Supplied information.
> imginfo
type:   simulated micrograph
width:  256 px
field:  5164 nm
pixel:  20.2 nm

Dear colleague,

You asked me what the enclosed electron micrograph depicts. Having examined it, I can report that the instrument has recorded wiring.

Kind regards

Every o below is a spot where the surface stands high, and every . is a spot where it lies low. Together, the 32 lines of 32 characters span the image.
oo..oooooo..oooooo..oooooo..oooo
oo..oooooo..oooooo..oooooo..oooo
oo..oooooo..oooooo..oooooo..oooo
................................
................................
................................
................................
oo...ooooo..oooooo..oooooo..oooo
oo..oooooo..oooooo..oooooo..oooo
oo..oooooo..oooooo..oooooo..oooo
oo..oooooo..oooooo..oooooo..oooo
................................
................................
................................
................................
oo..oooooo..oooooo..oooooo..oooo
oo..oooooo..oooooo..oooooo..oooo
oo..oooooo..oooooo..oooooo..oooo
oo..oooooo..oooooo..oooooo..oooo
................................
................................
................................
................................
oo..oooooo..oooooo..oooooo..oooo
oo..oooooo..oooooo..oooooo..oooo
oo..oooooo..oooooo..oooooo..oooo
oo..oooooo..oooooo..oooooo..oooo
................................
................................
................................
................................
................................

Work task. Would you reproduce every record above exactly as it appears?

Exercise result.
> imginfo
type:   simulated micrograph
width:  256 px
field:  5164 nm
pixel:  20.2 nm

Dear colleague,

You asked me what the enclosed electron micrograph depicts. Having examined it, I can report that the instrument has recorded wiring.

Kind regards

Every o below is a spot where the surface stands high, and every . is a spot where it lies low. Together, the 32 lines of 32 characters span the image.
oo..oooooo..oooooo..oooooo..oooo
oo..oooooo..oooooo..oooooo..oooo
oo..oooooo..oooooo..oooooo..oooo
................................
................................
................................
................................
oo...ooooo..oooooo..oooooo..oooo
oo..oooooo..oooooo..oooooo..oooo
oo..oooooo..oooooo..oooooo..oooo
oo..oooooo..oooooo..oooooo..oooo
................................
................................
................................
................................
oo..oooooo..oooooo..oooooo..oooo
oo..oooooo..oooooo..oooooo..oooo
oo..oooooo..oooooo..oooooo..oooo
oo..oooooo..oooooo..oooooo..oooo
................................
................................
................................
................................
oo..oooooo..oooooo..oooooo..oooo
oo..oooooo..oooooo..oooooo..oooo
oo..oooooo..oooooo..oooooo..oooo
oo..oooooo..oooooo..oooooo..oooo
................................
................................
................................
................................
................................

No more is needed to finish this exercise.